Extracted data |
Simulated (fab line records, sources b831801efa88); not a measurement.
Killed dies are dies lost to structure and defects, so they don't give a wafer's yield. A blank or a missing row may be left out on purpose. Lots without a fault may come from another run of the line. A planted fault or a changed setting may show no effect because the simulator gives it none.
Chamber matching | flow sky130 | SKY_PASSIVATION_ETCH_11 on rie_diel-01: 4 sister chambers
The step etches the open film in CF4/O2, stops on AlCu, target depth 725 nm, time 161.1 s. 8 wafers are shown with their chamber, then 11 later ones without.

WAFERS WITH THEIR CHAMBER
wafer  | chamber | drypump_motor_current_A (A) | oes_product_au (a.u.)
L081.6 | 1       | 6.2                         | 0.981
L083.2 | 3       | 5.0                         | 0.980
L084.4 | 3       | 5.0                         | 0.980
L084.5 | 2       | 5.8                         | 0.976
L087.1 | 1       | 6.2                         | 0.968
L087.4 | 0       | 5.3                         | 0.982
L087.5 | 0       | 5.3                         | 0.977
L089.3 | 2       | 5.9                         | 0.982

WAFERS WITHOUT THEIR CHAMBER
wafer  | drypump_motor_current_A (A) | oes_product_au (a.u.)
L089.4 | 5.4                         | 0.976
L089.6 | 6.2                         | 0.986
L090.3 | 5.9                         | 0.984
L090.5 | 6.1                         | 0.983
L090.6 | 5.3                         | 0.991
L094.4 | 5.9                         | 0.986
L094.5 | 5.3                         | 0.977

Work item | The complete listing, unchanged, is the expected answer.

Written response |
Simulated (fab line records, sources b831801efa88); not a measurement.
Killed dies are dies lost to structure and defects, so they don't give a wafer's yield. A blank or a missing row may be left out on purpose. Lots without a fault may come from another run of the line. A planted fault or a changed setting may show no effect because the simulator gives it none.
Chamber matching | flow sky130 | SKY_PASSIVATION_ETCH_11 on rie_diel-01: 4 sister chambers
The step etches the open film in CF4/O2, stops on AlCu, target depth 725 nm, time 161.1 s. 8 wafers are shown with their chamber, then 11 later ones without.

WAFERS WITH THEIR CHAMBER
wafer  | chamber | drypump_motor_current_A (A) | oes_product_au (a.u.)
L081.6 | 1       | 6.2                         | 0.981
L083.2 | 3       | 5.0                         | 0.980
L084.4 | 3       | 5.0                         | 0.980
L084.5 | 2       | 5.8                         | 0.976
L087.1 | 1       | 6.2                         | 0.968
L087.4 | 0       | 5.3                         | 0.982
L087.5 | 0       | 5.3                         | 0.977
L089.3 | 2       | 5.9                         | 0.982

WAFERS WITHOUT THEIR CHAMBER
wafer  | drypump_motor_current_A (A) | oes_product_au (a.u.)
L089.4 | 5.4                         | 0.976
L089.6 | 6.2                         | 0.986
L090.3 | 5.9                         | 0.984
L090.5 | 6.1                         | 0.983
L090.6 | 5.3                         | 0.991
L094.4 | 5.9                         | 0.986
L094.5 | 5.3                         | 0.977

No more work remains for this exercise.